Task item: Repeat exactly, and only, the lines of the entries below from the one with "1. Drift in" through the one with "3. At GF_NSD_EXPOSE_04, the", both ends included.

------------------------------------
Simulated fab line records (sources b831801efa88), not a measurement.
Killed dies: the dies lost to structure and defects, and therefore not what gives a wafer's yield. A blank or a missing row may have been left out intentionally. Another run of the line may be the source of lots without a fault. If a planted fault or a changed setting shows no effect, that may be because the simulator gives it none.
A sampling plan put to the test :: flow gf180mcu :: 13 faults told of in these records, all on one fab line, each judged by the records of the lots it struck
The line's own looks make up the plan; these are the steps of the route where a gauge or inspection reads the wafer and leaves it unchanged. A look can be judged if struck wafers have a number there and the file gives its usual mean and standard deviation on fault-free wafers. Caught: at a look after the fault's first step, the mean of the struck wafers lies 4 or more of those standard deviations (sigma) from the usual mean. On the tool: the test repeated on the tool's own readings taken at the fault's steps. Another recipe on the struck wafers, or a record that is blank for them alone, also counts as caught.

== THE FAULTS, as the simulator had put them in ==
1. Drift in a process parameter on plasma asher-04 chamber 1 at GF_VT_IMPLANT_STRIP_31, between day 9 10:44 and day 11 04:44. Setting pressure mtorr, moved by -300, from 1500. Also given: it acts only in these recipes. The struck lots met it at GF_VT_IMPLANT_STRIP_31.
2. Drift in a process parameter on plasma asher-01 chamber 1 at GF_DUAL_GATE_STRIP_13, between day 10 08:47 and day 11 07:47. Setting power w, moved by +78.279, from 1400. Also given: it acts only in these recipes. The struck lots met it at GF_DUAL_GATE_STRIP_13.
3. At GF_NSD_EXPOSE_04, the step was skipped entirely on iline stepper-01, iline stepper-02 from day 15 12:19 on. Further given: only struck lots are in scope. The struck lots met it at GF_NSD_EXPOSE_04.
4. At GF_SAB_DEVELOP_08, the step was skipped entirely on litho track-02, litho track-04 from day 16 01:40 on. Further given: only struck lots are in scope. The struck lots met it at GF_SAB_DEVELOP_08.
------------------------------------

Expected answer:
1. Drift in a process parameter on plasma asher-04 chamber 1 at GF_VT_IMPLANT_STRIP_31, between day 9 10:44 and day 11 04:44. Setting pressure mtorr, moved by -300, from 1500. Also given: it acts only in these recipes. The struck lots met it at GF_VT_IMPLANT_STRIP_31.
2. Drift in a process parameter on plasma asher-01 chamber 1 at GF_DUAL_GATE_STRIP_13, between day 10 08:47 and day 11 07:47. Setting power w, moved by +78.279, from 1400. Also given: it acts only in these recipes. The struck lots met it at GF_DUAL_GATE_STRIP_13.
3. At GF_NSD_EXPOSE_04, the step was skipped entirely on iline stepper-01, iline stepper-02 from day 15 12:19 on. Further given: only struck lots are in scope. The struck lots met it at GF_NSD_EXPOSE_04.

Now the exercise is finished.